**Action item**
Go to the line holding "20 op FILL_DEP | material Cu | thk nm 10" in the entries below and write out exactly every line down to and including the line holding "26 op DIRECTIONAL_ETCH".

**Record set**
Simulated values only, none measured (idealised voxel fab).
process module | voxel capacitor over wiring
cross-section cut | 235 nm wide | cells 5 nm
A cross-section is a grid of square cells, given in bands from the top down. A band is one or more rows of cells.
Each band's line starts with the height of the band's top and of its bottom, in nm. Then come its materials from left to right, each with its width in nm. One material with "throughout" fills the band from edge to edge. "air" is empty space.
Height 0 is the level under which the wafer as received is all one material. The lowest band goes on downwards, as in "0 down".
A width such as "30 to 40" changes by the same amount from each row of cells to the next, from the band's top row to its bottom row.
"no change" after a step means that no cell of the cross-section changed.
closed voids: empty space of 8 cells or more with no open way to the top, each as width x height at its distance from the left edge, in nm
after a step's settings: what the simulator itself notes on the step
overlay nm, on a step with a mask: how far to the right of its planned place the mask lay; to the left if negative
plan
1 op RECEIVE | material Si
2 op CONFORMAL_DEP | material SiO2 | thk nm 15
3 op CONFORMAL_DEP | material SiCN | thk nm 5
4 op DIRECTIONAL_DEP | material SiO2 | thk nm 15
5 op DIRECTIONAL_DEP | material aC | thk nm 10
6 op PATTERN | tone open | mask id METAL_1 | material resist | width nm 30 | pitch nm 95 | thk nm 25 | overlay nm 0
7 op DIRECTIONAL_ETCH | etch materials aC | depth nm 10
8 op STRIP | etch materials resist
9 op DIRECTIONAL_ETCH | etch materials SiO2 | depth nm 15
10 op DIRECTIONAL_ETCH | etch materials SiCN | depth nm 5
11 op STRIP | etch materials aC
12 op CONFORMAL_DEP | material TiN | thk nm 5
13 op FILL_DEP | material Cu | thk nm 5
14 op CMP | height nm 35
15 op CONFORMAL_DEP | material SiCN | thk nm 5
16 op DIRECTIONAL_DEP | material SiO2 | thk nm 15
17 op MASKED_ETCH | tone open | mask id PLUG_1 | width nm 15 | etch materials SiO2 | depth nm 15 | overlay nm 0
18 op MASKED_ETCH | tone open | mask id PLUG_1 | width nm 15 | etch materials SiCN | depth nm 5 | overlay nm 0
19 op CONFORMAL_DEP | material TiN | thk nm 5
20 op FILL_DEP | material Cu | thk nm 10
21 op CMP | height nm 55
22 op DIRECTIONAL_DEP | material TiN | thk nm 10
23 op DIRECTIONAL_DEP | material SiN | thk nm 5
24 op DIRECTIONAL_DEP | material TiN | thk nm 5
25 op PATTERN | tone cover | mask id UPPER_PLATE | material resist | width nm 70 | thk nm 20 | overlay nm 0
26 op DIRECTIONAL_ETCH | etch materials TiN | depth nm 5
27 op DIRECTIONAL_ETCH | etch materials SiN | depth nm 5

**Task output**
20 op FILL_DEP | material Cu | thk nm 10
21 op CMP | height nm 55
22 op DIRECTIONAL_DEP | material TiN | thk nm 10
23 op DIRECTIONAL_DEP | material SiN | thk nm 5
24 op DIRECTIONAL_DEP | material TiN | thk nm 5
25 op PATTERN | tone cover | mask id UPPER_PLATE | material resist | width nm 70 | thk nm 20 | overlay nm 0
26 op DIRECTIONAL_ETCH | etch materials TiN | depth nm 5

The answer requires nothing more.